• _TASK ITEM_
Transcribe the records word for word, beginning with the first line and ending with the line that contains "Relief map for"; include nothing else.

:: GIVEN INFORMATION

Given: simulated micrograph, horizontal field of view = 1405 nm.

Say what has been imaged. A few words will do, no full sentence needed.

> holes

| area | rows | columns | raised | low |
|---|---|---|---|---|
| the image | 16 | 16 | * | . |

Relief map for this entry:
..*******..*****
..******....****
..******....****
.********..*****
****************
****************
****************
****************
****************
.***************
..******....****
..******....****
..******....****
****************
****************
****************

::::

• _WRITTEN SOLUTION_
Given: simulated micrograph, horizontal field of view = 1405 nm.

Say what has been imaged. A few words will do, no full sentence needed.

> holes

| area | rows | columns | raised | low |
|---|---|---|---|---|
| the image | 16 | 16 | * | . |

Relief map for this entry:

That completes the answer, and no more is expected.